Return only the lines running from the first line of the listing through the one with "A cross-section is", unchanged.

□ □ □ □
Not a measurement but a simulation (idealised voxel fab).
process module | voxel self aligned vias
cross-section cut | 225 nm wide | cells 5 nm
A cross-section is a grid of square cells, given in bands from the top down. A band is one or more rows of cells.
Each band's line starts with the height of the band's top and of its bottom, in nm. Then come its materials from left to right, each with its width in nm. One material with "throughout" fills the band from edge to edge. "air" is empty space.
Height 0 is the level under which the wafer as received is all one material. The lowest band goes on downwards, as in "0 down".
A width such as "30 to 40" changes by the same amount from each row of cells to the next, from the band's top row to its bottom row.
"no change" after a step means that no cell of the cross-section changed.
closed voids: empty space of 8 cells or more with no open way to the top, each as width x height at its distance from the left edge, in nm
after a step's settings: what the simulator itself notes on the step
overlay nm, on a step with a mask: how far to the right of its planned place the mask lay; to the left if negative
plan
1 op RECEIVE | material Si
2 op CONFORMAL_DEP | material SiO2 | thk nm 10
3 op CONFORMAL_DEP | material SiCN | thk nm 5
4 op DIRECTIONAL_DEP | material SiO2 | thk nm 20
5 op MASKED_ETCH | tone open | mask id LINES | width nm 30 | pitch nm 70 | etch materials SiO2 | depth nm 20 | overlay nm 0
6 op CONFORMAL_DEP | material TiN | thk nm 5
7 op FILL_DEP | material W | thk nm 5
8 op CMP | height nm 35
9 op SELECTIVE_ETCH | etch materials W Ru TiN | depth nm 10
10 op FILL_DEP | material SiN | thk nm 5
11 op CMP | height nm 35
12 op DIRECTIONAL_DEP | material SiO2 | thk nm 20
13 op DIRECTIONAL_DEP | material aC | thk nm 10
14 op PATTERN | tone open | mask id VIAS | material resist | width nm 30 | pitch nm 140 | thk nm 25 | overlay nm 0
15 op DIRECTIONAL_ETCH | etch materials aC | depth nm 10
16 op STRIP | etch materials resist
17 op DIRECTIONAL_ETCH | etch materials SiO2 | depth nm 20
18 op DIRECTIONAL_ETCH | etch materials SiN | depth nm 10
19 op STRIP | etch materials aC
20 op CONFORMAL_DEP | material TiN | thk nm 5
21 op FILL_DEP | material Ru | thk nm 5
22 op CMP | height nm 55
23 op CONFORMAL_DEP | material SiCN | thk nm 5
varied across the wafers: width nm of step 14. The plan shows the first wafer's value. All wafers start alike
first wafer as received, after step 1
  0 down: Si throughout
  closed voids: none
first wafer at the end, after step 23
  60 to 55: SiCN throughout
□ □ □ □

### YOUR RESPONSE
Not a measurement but a simulation (idealised voxel fab).
process module | voxel self aligned vias
cross-section cut | 225 nm wide | cells 5 nm
A cross-section is a grid of square cells, given in bands from the top down. A band is one or more rows of cells.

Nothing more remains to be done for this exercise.